- [WORK ORDER]
Print the listing again exactly, leaving nothing out.

- [DATA LISTING]
****************************************
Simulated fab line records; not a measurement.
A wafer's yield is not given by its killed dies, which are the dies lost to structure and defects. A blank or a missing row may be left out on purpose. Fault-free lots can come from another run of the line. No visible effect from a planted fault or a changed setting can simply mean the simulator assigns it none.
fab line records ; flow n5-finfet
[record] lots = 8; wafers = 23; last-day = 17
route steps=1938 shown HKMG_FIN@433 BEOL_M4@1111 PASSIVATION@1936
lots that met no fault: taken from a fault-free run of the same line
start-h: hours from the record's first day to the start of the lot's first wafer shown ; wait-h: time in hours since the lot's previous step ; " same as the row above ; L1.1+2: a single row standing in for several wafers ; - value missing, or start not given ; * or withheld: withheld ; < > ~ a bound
****************************************

- [RESPONSE]
Simulated fab line records; not a measurement.
A wafer's yield is not given by its killed dies, which are the dies lost to structure and defects. A blank or a missing row may be left out on purpose. Fault-free lots can come from another run of the line. No visible effect from a planted fault or a changed setting can simply mean the simulator assigns it none.
fab line records ; flow n5-finfet
[record] lots = 8; wafers = 23; last-day = 17
route steps=1938 shown HKMG_FIN@433 BEOL_M4@1111 PASSIVATION@1936
lots that met no fault: taken from a fault-free run of the same line
start-h: hours from the record's first day to the start of the lot's first wafer shown ; wait-h: time in hours since the lot's previous step ; " same as the row above ; L1.1+2: a single row standing in for several wafers ; - value missing, or start not given ; * or withheld: withheld ; < > ~ a bound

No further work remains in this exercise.